### WORK TASK
Could you print every record exactly as it stands?

### DATASET
......

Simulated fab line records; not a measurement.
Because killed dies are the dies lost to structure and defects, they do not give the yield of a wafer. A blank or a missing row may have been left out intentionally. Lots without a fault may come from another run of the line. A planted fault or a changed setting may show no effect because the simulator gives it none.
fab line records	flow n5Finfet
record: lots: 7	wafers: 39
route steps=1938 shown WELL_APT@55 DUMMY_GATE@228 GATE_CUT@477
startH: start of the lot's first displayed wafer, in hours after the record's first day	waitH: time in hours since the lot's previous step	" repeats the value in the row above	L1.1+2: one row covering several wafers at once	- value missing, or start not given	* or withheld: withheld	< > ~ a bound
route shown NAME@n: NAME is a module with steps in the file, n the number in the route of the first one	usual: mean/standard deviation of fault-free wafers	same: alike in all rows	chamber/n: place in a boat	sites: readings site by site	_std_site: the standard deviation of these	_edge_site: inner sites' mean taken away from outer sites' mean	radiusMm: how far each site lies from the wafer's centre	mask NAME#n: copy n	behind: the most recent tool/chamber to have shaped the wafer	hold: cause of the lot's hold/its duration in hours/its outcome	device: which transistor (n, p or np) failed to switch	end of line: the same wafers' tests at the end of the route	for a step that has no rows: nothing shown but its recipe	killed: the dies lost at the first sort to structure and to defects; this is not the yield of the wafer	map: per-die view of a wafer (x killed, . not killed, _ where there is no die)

......

### YOUR RESPONSE
Simulated fab line records; not a measurement.
Because killed dies are the dies lost to structure and defects, they do not give the yield of a wafer. A blank or a missing row may have been left out intentionally. Lots without a fault may come from another run of the line. A planted fault or a changed setting may show no effect because the simulator gives it none.
fab line records	flow n5Finfet
record: lots: 7	wafers: 39
route steps=1938 shown WELL_APT@55 DUMMY_GATE@228 GATE_CUT@477
startH: start of the lot's first displayed wafer, in hours after the record's first day	waitH: time in hours since the lot's previous step	" repeats the value in the row above	L1.1+2: one row covering several wafers at once	- value missing, or start not given	* or withheld: withheld	< > ~ a bound
route shown NAME@n: NAME is a module with steps in the file, n the number in the route of the first one	usual: mean/standard deviation of fault-free wafers	same: alike in all rows	chamber/n: place in a boat	sites: readings site by site	_std_site: the standard deviation of these	_edge_site: inner sites' mean taken away from outer sites' mean	radiusMm: how far each site lies from the wafer's centre	mask NAME#n: copy n	behind: the most recent tool/chamber to have shaped the wafer	hold: cause of the lot's hold/its duration in hours/its outcome	device: which transistor (n, p or np) failed to switch	end of line: the same wafers' tests at the end of the route	for a step that has no rows: nothing shown but its recipe	killed: the dies lost at the first sort to structure and to defects; this is not the yield of the wafer	map: per-die view of a wafer (x killed, . not killed, _ where there is no die)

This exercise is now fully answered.